• [Work task] Write out again the entries from the first line to the line that includes "Target values: mean", keeping both of those lines.

• [Record set]
··········

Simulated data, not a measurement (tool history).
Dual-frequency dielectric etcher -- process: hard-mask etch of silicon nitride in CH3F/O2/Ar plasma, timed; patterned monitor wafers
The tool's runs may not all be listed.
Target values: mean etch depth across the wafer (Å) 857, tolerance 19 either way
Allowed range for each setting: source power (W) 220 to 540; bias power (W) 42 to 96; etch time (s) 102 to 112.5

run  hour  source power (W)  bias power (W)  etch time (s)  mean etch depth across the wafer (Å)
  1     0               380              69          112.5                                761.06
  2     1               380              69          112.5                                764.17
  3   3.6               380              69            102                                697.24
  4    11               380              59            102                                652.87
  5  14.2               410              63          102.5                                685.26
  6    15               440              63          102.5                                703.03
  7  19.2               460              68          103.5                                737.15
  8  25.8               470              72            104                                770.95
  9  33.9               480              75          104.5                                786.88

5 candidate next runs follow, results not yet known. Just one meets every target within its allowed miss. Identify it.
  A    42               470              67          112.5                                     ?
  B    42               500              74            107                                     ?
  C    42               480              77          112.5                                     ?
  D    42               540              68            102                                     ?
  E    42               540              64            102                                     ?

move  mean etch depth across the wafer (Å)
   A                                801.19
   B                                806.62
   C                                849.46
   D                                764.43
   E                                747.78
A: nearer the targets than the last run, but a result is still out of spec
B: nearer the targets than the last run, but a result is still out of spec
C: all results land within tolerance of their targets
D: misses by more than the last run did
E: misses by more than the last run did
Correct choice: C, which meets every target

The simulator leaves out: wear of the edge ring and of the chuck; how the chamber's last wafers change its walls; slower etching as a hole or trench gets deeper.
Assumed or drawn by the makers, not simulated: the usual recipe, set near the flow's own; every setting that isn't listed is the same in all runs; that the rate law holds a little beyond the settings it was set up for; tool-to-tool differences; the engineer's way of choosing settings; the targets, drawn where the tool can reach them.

··········

• [Problem solution]
Simulated data, not a measurement (tool history).
Dual-frequency dielectric etcher -- process: hard-mask etch of silicon nitride in CH3F/O2/Ar plasma, timed; patterned monitor wafers
The tool's runs may not all be listed.
Target values: mean etch depth across the wafer (Å) 857, tolerance 19 either way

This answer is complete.